### WORK INSTRUCTION
Repeat the material in full. Keep every line exactly as it is.

START SUPPLIED RECORDS
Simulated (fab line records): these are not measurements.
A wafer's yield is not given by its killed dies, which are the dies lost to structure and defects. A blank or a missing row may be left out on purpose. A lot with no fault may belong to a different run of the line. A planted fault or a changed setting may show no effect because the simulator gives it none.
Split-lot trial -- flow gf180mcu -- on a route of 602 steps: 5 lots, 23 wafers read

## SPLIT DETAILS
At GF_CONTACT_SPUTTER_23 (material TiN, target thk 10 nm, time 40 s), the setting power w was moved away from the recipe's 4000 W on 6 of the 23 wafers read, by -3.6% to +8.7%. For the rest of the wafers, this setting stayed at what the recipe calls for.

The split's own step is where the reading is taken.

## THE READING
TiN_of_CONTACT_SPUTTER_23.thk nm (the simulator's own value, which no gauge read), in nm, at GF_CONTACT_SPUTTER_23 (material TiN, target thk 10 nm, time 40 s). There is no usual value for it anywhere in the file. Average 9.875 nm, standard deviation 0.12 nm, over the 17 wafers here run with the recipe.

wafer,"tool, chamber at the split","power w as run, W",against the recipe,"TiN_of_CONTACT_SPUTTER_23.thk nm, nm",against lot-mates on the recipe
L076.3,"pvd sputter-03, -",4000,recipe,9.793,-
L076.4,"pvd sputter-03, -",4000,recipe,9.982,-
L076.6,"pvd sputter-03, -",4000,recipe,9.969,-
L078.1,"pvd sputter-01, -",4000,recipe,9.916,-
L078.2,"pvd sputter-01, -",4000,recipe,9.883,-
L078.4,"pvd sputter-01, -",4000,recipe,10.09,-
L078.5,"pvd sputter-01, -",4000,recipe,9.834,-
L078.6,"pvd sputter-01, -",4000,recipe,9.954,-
END SUPPLIED RECORDS

### TASK RESULT
Simulated (fab line records): these are not measurements.
A wafer's yield is not given by its killed dies, which are the dies lost to structure and defects. A blank or a missing row may be left out on purpose. A lot with no fault may belong to a different run of the line. A planted fault or a changed setting may show no effect because the simulator gives it none.
Split-lot trial -- flow gf180mcu -- on a route of 602 steps: 5 lots, 23 wafers read

## SPLIT DETAILS
At GF_CONTACT_SPUTTER_23 (material TiN, target thk 10 nm, time 40 s), the setting power w was moved away from the recipe's 4000 W on 6 of the 23 wafers read, by -3.6% to +8.7%. For the rest of the wafers, this setting stayed at what the recipe calls for.

The split's own step is where the reading is taken.

## THE READING
TiN_of_CONTACT_SPUTTER_23.thk nm (the simulator's own value, which no gauge read), in nm, at GF_CONTACT_SPUTTER_23 (material TiN, target thk 10 nm, time 40 s). There is no usual value for it anywhere in the file. Average 9.875 nm, standard deviation 0.12 nm, over the 17 wafers here run with the recipe.

wafer,"tool, chamber at the split","power w as run, W",against the recipe,"TiN_of_CONTACT_SPUTTER_23.thk nm, nm",against lot-mates on the recipe
L076.3,"pvd sputter-03, -",4000,recipe,9.793,-
L076.4,"pvd sputter-03, -",4000,recipe,9.982,-
L076.6,"pvd sputter-03, -",4000,recipe,9.969,-
L078.1,"pvd sputter-01, -",4000,recipe,9.916,-
L078.2,"pvd sputter-01, -",4000,recipe,9.883,-
L078.4,"pvd sputter-01, -",4000,recipe,10.09,-
L078.5,"pvd sputter-01, -",4000,recipe,9.834,-
L078.6,"pvd sputter-01, -",4000,recipe,9.954,-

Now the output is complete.